- [SOURCE DATA]:
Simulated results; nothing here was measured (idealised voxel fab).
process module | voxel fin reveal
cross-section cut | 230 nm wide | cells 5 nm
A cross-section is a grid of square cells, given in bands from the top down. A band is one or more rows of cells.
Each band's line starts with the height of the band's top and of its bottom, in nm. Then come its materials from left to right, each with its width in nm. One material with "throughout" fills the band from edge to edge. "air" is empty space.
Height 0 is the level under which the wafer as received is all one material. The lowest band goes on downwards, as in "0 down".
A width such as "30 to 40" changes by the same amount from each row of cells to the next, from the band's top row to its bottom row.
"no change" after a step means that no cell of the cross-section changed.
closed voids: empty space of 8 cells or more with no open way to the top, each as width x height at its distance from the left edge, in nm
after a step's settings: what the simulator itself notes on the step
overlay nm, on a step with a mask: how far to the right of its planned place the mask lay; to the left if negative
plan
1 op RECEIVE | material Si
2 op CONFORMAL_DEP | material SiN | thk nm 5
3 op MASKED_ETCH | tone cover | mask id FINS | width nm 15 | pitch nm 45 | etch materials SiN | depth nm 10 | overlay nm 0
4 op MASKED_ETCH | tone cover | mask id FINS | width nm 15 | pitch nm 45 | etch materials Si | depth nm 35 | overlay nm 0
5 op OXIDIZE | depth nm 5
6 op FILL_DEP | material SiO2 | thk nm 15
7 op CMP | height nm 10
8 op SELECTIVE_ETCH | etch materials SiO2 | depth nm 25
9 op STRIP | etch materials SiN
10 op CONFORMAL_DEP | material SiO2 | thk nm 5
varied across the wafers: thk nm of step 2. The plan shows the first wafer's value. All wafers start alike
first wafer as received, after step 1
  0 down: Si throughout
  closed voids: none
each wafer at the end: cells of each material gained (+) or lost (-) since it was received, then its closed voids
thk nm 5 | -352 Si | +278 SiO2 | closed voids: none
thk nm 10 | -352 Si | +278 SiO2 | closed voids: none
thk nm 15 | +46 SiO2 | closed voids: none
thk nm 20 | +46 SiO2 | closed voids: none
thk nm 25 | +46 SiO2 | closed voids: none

- [BRIEF]: Output the first line of the entries above and every line after it, exactly as written, ending with the line that contains "the cross-section changed.".

- [ANSWER AREA]:
Simulated results; nothing here was measured (idealised voxel fab).
process module | voxel fin reveal
cross-section cut | 230 nm wide | cells 5 nm
A cross-section is a grid of square cells, given in bands from the top down. A band is one or more rows of cells.
Each band's line starts with the height of the band's top and of its bottom, in nm. Then come its materials from left to right, each with its width in nm. One material with "throughout" fills the band from edge to edge. "air" is empty space.
Height 0 is the level under which the wafer as received is all one material. The lowest band goes on downwards, as in "0 down".
A width such as "30 to 40" changes by the same amount from each row of cells to the next, from the band's top row to its bottom row.
"no change" after a step means that no cell of the cross-section changed.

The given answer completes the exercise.